╭──

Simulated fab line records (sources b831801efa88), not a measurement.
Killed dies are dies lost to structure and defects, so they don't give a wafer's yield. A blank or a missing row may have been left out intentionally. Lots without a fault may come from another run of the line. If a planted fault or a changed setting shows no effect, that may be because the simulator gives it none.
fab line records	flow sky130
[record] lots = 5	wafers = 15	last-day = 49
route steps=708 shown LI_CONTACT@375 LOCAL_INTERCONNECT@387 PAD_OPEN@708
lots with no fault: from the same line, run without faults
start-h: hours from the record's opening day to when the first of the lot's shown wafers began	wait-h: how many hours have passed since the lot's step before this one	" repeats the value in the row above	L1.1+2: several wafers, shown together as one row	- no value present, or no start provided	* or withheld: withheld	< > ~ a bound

╰──

# [EXERCISE]
Give back the listing above exactly as written.

# [EXERCISE ANSWER]
Simulated fab line records (sources b831801efa88), not a measurement.
Killed dies are dies lost to structure and defects, so they don't give a wafer's yield. A blank or a missing row may have been left out intentionally. Lots without a fault may come from another run of the line. If a planted fault or a changed setting shows no effect, that may be because the simulator gives it none.
fab line records	flow sky130
[record] lots = 5	wafers = 15	last-day = 49
route steps=708 shown LI_CONTACT@375 LOCAL_INTERCONNECT@387 PAD_OPEN@708
lots with no fault: from the same line, run without faults
start-h: hours from the record's opening day to when the first of the lot's shown wafers began	wait-h: how many hours have passed since the lot's step before this one	" repeats the value in the row above	L1.1+2: several wafers, shown together as one row	- no value present, or no start provided	* or withheld: withheld	< > ~ a bound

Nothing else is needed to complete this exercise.